▶ _Work request_
In the listing below, the lines starting with the line with "Killed dies are" and going on through the line with "start-h: start of" are to be reproduced exactly, and only those.

▶ _Source information_
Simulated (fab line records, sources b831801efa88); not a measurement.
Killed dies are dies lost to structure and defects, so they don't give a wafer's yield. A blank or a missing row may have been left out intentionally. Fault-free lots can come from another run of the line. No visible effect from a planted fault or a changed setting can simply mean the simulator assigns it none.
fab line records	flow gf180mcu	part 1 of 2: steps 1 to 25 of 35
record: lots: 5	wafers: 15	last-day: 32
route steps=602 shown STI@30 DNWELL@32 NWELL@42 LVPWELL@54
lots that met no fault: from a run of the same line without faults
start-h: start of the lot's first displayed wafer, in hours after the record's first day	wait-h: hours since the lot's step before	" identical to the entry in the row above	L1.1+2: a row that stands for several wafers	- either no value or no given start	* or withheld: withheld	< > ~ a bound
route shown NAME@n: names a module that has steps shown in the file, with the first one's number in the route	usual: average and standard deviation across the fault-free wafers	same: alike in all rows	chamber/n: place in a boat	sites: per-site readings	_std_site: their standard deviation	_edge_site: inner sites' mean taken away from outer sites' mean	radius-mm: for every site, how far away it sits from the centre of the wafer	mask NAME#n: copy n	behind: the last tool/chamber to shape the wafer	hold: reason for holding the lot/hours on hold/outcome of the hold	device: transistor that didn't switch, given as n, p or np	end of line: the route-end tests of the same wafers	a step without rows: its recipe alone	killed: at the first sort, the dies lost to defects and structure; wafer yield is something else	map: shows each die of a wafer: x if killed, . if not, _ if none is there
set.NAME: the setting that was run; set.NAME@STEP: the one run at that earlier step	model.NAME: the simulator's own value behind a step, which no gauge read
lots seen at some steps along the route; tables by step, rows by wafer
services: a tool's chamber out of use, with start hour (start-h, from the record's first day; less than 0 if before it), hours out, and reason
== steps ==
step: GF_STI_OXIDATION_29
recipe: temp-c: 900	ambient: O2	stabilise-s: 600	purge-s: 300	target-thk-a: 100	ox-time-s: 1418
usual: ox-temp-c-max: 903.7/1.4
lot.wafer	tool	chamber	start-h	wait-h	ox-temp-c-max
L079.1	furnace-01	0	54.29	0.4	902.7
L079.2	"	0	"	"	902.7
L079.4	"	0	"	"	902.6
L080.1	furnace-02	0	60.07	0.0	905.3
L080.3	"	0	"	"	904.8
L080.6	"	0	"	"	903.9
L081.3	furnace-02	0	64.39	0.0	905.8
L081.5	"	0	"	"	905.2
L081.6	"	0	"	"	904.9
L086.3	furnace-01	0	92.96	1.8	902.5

▶ _Reply_
Killed dies are dies lost to structure and defects, so they don't give a wafer's yield. A blank or a missing row may have been left out intentionally. Fault-free lots can come from another run of the line. No visible effect from a planted fault or a changed setting can simply mean the simulator assigns it none.
fab line records	flow gf180mcu	part 1 of 2: steps 1 to 25 of 35
record: lots: 5	wafers: 15	last-day: 32
route steps=602 shown STI@30 DNWELL@32 NWELL@42 LVPWELL@54
lots that met no fault: from a run of the same line without faults
start-h: start of the lot's first displayed wafer, in hours after the record's first day	wait-h: hours since the lot's step before	" identical to the entry in the row above	L1.1+2: a row that stands for several wafers	- either no value or no given start	* or withheld: withheld	< > ~ a bound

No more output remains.